_REQUIREMENT_
Only those lines running from the start of the listing below through the line that holds "L548 | day 3 00:38" are to be written out, exactly and in full.

*** THE DATA Section Begins ***

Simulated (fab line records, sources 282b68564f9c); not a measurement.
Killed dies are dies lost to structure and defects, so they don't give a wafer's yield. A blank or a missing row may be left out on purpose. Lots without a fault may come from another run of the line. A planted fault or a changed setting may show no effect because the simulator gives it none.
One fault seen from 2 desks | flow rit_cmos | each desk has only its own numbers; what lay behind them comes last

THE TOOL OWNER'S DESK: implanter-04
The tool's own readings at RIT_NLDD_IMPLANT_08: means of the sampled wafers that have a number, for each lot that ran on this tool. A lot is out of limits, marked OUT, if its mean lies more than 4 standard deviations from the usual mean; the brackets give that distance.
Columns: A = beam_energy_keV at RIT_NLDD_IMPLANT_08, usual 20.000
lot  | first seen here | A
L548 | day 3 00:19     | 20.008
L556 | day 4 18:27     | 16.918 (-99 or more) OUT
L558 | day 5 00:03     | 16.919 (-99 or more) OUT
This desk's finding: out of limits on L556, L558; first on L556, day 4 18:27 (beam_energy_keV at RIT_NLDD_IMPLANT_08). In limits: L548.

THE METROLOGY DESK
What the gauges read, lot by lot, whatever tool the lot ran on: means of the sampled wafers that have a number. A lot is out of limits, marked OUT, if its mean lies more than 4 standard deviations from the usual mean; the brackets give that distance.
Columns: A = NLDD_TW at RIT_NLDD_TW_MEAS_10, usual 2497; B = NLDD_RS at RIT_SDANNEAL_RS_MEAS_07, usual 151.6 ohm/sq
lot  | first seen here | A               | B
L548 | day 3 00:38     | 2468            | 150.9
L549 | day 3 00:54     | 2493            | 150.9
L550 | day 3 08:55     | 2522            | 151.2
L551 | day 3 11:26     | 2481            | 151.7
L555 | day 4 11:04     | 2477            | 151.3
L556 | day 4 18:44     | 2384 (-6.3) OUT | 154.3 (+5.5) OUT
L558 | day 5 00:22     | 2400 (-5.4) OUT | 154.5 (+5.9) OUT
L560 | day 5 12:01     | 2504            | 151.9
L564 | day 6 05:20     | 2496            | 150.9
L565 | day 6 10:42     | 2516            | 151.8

*** THE DATA Section Ends ***

_TASK RESULT_
Simulated (fab line records, sources 282b68564f9c); not a measurement.
Killed dies are dies lost to structure and defects, so they don't give a wafer's yield. A blank or a missing row may be left out on purpose. Lots without a fault may come from another run of the line. A planted fault or a changed setting may show no effect because the simulator gives it none.
One fault seen from 2 desks | flow rit_cmos | each desk has only its own numbers; what lay behind them comes last

THE TOOL OWNER'S DESK: implanter-04
The tool's own readings at RIT_NLDD_IMPLANT_08: means of the sampled wafers that have a number, for each lot that ran on this tool. A lot is out of limits, marked OUT, if its mean lies more than 4 standard deviations from the usual mean; the brackets give that distance.
Columns: A = beam_energy_keV at RIT_NLDD_IMPLANT_08, usual 20.000
lot  | first seen here | A
L548 | day 3 00:19     | 20.008
L556 | day 4 18:27     | 16.918 (-99 or more) OUT
L558 | day 5 00:03     | 16.919 (-99 or more) OUT
This desk's finding: out of limits on L556, L558; first on L556, day 4 18:27 (beam_energy_keV at RIT_NLDD_IMPLANT_08). In limits: L548.

THE METROLOGY DESK
What the gauges read, lot by lot, whatever tool the lot ran on: means of the sampled wafers that have a number. A lot is out of limits, marked OUT, if its mean lies more than 4 standard deviations from the usual mean; the brackets give that distance.
Columns: A = NLDD_TW at RIT_NLDD_TW_MEAS_10, usual 2497; B = NLDD_RS at RIT_SDANNEAL_RS_MEAS_07, usual 151.6 ohm/sq
lot  | first seen here | A               | B
L548 | day 3 00:38     | 2468            | 150.9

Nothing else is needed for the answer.